**TASK ITEM**
Reproduce the first line of the material below and each line after it, exactly, through the line containing "Hi, I had a", and give nothing more.

- Opening Delimiter -

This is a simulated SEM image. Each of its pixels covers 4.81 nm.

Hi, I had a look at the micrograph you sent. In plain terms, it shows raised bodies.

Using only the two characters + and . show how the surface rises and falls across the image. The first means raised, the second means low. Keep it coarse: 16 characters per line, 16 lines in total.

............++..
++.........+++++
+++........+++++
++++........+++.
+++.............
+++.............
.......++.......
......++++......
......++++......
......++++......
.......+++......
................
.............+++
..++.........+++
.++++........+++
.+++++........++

- Closing Delimiter -

**TASK ANSWER**
This is a simulated SEM image. Each of its pixels covers 4.81 nm.

Hi, I had a look at the micrograph you sent. In plain terms, it shows raised bodies.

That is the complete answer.